Required action >>
Your task is to reproduce exactly the lines that run from the beginning of the data through the line where "----XXX----XXXX---XXXX--XXXXXXXX" appears.

*** Opening of The data ***

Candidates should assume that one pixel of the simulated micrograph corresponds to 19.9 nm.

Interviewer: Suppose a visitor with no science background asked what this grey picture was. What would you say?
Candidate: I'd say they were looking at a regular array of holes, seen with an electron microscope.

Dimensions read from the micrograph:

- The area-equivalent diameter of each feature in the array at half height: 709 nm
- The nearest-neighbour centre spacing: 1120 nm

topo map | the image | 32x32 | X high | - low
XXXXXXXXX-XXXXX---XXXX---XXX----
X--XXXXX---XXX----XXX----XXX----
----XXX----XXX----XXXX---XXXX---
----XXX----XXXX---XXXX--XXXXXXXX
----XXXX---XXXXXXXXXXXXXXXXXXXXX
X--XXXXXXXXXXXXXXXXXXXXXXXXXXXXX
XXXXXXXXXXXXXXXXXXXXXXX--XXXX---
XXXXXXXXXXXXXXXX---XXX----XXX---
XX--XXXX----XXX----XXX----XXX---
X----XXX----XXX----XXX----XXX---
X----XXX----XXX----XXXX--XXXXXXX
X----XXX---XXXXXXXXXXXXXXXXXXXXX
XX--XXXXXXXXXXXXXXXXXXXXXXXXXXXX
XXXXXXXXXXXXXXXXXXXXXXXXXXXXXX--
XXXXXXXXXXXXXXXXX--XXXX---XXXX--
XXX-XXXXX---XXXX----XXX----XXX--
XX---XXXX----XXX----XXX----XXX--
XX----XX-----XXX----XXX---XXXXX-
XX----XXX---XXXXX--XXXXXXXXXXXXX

*** Close of The data ***

Solution >>
Candidates should assume that one pixel of the simulated micrograph corresponds to 19.9 nm.

Interviewer: Suppose a visitor with no science background asked what this grey picture was. What would you say?
Candidate: I'd say they were looking at a regular array of holes, seen with an electron microscope.

Dimensions read from the micrograph:

- The area-equivalent diameter of each feature in the array at half height: 709 nm
- The nearest-neighbour centre spacing: 1120 nm

topo map | the image | 32x32 | X high | - low
XXXXXXXXX-XXXXX---XXXX---XXX----
X--XXXXX---XXX----XXX----XXX----
----XXX----XXX----XXXX---XXXX---
----XXX----XXXX---XXXX--XXXXXXXX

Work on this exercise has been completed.